Requirement:
Below are records; transcribe each one exactly.

=== Data for analysis ===

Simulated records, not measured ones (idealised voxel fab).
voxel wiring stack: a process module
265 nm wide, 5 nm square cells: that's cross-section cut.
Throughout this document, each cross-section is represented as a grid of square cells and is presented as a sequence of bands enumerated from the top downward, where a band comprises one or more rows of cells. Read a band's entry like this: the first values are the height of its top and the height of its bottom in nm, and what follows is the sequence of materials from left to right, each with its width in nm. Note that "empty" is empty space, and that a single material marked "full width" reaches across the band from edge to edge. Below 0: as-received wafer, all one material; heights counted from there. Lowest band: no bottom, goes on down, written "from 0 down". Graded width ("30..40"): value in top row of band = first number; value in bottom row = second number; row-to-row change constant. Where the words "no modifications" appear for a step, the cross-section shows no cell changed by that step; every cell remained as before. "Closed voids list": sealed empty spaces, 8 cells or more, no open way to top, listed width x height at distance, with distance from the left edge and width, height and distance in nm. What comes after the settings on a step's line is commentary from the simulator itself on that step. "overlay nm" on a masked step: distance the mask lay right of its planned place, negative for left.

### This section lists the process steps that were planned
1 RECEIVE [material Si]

===

Response:
Simulated records, not measured ones (idealised voxel fab).
voxel wiring stack: a process module
265 nm wide, 5 nm square cells: that's cross-section cut.
Throughout this document, each cross-section is represented as a grid of square cells and is presented as a sequence of bands enumerated from the top downward, where a band comprises one or more rows of cells. Read a band's entry like this: the first values are the height of its top and the height of its bottom in nm, and what follows is the sequence of materials from left to right, each with its width in nm. Note that "empty" is empty space, and that a single material marked "full width" reaches across the band from edge to edge. Below 0: as-received wafer, all one material; heights counted from there. Lowest band: no bottom, goes on down, written "from 0 down". Graded width ("30..40"): value in top row of band = first number; value in bottom row = second number; row-to-row change constant. Where the words "no modifications" appear for a step, the cross-section shows no cell changed by that step; every cell remained as before. "Closed voids list": sealed empty spaces, 8 cells or more, no open way to top, listed width x height at distance, with distance from the left edge and width, height and distance in nm. What comes after the settings on a step's line is commentary from the simulator itself on that step. "overlay nm" on a masked step: distance the mask lay right of its planned place, negative for left.

### This section lists the process steps that were planned
1 RECEIVE [material Si]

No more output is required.